PROVIDED INFORMATION Block Start

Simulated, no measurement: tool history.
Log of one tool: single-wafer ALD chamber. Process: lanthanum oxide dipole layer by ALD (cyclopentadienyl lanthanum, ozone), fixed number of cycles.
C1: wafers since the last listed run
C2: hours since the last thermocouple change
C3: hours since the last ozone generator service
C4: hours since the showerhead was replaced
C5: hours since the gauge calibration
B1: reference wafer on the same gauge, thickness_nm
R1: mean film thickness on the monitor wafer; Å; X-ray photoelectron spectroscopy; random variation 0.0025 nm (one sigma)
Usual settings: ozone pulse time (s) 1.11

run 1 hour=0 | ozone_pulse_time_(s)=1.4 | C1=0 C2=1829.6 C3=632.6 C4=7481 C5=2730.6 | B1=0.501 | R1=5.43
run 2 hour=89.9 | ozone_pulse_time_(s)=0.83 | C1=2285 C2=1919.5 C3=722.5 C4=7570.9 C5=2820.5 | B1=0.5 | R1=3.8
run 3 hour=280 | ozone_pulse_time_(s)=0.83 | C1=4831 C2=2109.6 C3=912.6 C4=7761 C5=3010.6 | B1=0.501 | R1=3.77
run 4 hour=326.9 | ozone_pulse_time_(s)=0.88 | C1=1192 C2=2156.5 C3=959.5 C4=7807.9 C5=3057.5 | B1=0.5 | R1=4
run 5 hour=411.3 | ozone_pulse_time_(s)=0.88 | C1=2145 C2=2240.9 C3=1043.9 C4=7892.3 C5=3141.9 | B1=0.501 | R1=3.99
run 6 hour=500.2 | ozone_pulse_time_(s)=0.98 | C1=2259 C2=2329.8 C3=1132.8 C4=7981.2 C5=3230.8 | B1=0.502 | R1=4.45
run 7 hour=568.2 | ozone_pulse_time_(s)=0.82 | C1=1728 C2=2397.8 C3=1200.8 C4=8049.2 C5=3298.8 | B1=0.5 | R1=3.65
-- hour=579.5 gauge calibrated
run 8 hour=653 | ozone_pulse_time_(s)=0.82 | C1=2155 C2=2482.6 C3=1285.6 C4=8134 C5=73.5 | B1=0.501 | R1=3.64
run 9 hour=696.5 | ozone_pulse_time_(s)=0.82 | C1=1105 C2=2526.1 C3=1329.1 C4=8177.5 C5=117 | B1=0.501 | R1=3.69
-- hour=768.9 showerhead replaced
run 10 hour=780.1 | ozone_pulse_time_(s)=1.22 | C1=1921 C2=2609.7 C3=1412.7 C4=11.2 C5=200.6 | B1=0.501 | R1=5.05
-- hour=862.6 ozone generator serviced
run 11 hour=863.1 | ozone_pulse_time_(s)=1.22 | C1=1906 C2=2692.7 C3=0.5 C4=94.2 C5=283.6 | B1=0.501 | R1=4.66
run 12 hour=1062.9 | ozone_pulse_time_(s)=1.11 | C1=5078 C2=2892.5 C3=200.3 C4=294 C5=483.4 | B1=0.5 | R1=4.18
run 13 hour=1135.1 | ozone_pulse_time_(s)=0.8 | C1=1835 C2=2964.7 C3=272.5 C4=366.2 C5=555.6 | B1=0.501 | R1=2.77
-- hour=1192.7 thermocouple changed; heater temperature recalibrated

PROVIDED INFORMATION Block End

ACTION ITEM:
Would you quote everything above from the line containing "run 4 hour=326.9" down to the line containing "run 13 hour=1135.1"? Include both of those lines and nothing else.

TASK RESPONSE:
run 4 hour=326.9 | ozone_pulse_time_(s)=0.88 | C1=1192 C2=2156.5 C3=959.5 C4=7807.9 C5=3057.5 | B1=0.5 | R1=4
run 5 hour=411.3 | ozone_pulse_time_(s)=0.88 | C1=2145 C2=2240.9 C3=1043.9 C4=7892.3 C5=3141.9 | B1=0.501 | R1=3.99
run 6 hour=500.2 | ozone_pulse_time_(s)=0.98 | C1=2259 C2=2329.8 C3=1132.8 C4=7981.2 C5=3230.8 | B1=0.502 | R1=4.45
run 7 hour=568.2 | ozone_pulse_time_(s)=0.82 | C1=1728 C2=2397.8 C3=1200.8 C4=8049.2 C5=3298.8 | B1=0.5 | R1=3.65
-- hour=579.5 gauge calibrated
run 8 hour=653 | ozone_pulse_time_(s)=0.82 | C1=2155 C2=2482.6 C3=1285.6 C4=8134 C5=73.5 | B1=0.501 | R1=3.64
run 9 hour=696.5 | ozone_pulse_time_(s)=0.82 | C1=1105 C2=2526.1 C3=1329.1 C4=8177.5 C5=117 | B1=0.501 | R1=3.69
-- hour=768.9 showerhead replaced
run 10 hour=780.1 | ozone_pulse_time_(s)=1.22 | C1=1921 C2=2609.7 C3=1412.7 C4=11.2 C5=200.6 | B1=0.501 | R1=5.05
-- hour=862.6 ozone generator serviced
run 11 hour=863.1 | ozone_pulse_time_(s)=1.22 | C1=1906 C2=2692.7 C3=0.5 C4=94.2 C5=283.6 | B1=0.501 | R1=4.66
run 12 hour=1062.9 | ozone_pulse_time_(s)=1.11 | C1=5078 C2=2892.5 C3=200.3 C4=294 C5=483.4 | B1=0.5 | R1=4.18
run 13 hour=1135.1 | ozone_pulse_time_(s)=0.8 | C1=1835 C2=2964.7 C3=272.5 C4=366.2 C5=555.6 | B1=0.501 | R1=2.77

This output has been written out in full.